- **Assigned task**
Of the material below, only the lines from the line containing "2,5.6,8,70,20,1.180,412" down to the line containing "# hour 83.8: window" belong in the answer, written out exactly.

- **Available data**
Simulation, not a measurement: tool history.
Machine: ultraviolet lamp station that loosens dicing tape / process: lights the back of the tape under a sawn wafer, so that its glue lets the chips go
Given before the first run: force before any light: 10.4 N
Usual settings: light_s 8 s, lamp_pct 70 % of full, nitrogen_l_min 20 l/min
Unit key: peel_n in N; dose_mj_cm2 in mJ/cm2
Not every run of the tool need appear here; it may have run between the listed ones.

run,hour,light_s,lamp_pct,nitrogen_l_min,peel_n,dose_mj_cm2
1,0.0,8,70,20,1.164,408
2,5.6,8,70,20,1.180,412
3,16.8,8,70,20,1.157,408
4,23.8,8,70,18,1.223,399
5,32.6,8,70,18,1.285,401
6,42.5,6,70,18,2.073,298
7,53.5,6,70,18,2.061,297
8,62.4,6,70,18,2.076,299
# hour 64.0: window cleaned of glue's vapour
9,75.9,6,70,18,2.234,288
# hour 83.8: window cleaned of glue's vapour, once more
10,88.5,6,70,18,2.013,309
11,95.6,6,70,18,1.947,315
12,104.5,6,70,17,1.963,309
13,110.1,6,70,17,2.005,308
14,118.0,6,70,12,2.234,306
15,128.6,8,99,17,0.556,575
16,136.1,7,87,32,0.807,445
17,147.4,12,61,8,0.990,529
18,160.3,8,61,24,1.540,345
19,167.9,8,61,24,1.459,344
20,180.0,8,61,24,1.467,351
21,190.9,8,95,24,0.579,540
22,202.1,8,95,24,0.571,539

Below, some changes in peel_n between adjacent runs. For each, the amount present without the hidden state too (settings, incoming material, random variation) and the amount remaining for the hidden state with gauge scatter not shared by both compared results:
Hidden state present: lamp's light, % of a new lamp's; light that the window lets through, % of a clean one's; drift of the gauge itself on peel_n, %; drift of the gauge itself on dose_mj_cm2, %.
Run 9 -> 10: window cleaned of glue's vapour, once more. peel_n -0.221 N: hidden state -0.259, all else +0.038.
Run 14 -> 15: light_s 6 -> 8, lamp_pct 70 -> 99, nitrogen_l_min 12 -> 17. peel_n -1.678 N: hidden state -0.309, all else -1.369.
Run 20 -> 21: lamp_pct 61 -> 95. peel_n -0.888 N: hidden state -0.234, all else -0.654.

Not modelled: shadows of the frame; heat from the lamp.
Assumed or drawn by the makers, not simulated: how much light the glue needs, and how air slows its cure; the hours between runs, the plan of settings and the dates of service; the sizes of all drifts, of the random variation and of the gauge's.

- **Your solution**
2,5.6,8,70,20,1.180,412
3,16.8,8,70,20,1.157,408
4,23.8,8,70,18,1.223,399
5,32.6,8,70,18,1.285,401
6,42.5,6,70,18,2.073,298
7,53.5,6,70,18,2.061,297
8,62.4,6,70,18,2.076,299
# hour 64.0: window cleaned of glue's vapour
9,75.9,6,70,18,2.234,288
# hour 83.8: window cleaned of glue's vapour, once more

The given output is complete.